Available data ::
------------------------------------------------------------------------
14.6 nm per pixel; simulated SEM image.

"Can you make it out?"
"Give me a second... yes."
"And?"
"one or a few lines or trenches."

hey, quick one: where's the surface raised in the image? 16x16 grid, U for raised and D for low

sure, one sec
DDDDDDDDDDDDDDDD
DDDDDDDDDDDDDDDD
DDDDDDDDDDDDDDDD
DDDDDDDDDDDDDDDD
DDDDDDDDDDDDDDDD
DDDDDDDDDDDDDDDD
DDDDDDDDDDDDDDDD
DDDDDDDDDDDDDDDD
------------------------------------------------------------------------

Required action ::
Each record needs to be copied out again, letter for letter.

Answer section ::
14.6 nm per pixel; simulated SEM image.

"Can you make it out?"
"Give me a second... yes."
"And?"
"one or a few lines or trenches."

hey, quick one: where's the surface raised in the image? 16x16 grid, U for raised and D for low

sure, one sec
DDDDDDDDDDDDDDDD
DDDDDDDDDDDDDDDD
DDDDDDDDDDDDDDDD
DDDDDDDDDDDDDDDD
DDDDDDDDDDDDDDDD
DDDDDDDDDDDDDDDD
DDDDDDDDDDDDDDDD
DDDDDDDDDDDDDDDD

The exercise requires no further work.